## DATA EXCERPTS
------------------------------------------------------------
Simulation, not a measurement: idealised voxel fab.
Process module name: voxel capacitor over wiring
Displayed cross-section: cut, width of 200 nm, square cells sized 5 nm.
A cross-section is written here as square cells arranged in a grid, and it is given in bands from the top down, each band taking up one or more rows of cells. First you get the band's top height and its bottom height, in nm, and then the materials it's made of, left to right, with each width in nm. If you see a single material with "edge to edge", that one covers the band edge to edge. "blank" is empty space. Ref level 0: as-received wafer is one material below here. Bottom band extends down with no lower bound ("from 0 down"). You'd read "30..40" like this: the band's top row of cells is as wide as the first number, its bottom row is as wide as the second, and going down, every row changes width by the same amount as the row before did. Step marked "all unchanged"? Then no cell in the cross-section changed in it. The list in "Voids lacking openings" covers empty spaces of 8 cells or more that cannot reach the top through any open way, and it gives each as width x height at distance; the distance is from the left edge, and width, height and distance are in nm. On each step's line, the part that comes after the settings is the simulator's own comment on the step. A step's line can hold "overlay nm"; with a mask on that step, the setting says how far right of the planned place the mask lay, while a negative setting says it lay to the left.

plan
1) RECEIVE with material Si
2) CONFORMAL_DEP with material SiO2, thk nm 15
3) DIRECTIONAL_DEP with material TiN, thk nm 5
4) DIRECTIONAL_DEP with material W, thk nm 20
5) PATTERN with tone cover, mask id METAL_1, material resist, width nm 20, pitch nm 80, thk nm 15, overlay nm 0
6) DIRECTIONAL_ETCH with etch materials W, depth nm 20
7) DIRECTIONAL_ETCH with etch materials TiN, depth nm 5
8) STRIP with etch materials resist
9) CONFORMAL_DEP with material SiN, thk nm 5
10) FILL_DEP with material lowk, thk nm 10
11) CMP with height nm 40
------------------------------------------------------------

## TASK ITEM
Start at the first line of the data above. Stop after the line containing "Displayed cross-section: cut, width", reproducing each line exactly and adding nothing.

## SOLUTION
Simulation, not a measurement: idealised voxel fab.
Process module name: voxel capacitor over wiring
Displayed cross-section: cut, width of 200 nm, square cells sized 5 nm.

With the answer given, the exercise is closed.